Top of Entries shown
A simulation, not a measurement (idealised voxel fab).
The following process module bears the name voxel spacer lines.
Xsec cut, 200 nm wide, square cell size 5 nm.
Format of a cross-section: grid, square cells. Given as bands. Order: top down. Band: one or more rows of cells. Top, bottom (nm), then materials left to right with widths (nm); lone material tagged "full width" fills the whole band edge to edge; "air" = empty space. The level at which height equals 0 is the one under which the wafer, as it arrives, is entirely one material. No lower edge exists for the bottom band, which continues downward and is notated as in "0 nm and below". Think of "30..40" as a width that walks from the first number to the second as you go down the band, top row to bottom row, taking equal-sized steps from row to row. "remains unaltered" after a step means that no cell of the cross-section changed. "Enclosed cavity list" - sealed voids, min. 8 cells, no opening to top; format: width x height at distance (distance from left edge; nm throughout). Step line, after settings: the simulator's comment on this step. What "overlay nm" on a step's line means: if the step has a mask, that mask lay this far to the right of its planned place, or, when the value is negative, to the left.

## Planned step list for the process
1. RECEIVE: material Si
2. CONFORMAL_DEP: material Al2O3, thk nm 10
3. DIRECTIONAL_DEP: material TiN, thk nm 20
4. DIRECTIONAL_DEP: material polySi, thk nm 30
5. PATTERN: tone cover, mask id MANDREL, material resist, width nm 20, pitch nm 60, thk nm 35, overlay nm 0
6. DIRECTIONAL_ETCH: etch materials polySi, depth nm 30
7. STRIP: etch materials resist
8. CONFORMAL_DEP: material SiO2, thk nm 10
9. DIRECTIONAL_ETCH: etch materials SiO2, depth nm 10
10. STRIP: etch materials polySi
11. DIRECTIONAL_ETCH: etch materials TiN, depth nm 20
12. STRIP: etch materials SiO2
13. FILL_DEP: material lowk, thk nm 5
Bottom of Entries shown

Work item: Write out the full listing, keeping every line exactly as it is.

Exercise answer:
A simulation, not a measurement (idealised voxel fab).
The following process module bears the name voxel spacer lines.
Xsec cut, 200 nm wide, square cell size 5 nm.
Format of a cross-section: grid, square cells. Given as bands. Order: top down. Band: one or more rows of cells. Top, bottom (nm), then materials left to right with widths (nm); lone material tagged "full width" fills the whole band edge to edge; "air" = empty space. The level at which height equals 0 is the one under which the wafer, as it arrives, is entirely one material. No lower edge exists for the bottom band, which continues downward and is notated as in "0 nm and below". Think of "30..40" as a width that walks from the first number to the second as you go down the band, top row to bottom row, taking equal-sized steps from row to row. "remains unaltered" after a step means that no cell of the cross-section changed. "Enclosed cavity list" - sealed voids, min. 8 cells, no opening to top; format: width x height at distance (distance from left edge; nm throughout). Step line, after settings: the simulator's comment on this step. What "overlay nm" on a step's line means: if the step has a mask, that mask lay this far to the right of its planned place, or, when the value is negative, to the left.

## Planned step list for the process
1. RECEIVE: material Si
2. CONFORMAL_DEP: material Al2O3, thk nm 10
3. DIRECTIONAL_DEP: material TiN, thk nm 20
4. DIRECTIONAL_DEP: material polySi, thk nm 30
5. PATTERN: tone cover, mask id MANDREL, material resist, width nm 20, pitch nm 60, thk nm 35, overlay nm 0
6. DIRECTIONAL_ETCH: etch materials polySi, depth nm 30
7. STRIP: etch materials resist
8. CONFORMAL_DEP: material SiO2, thk nm 10
9. DIRECTIONAL_ETCH: etch materials SiO2, depth nm 10
10. STRIP: etch materials polySi
11. DIRECTIONAL_ETCH: etch materials TiN, depth nm 20
12. STRIP: etch materials SiO2
13. FILL_DEP: material lowk, thk nm 5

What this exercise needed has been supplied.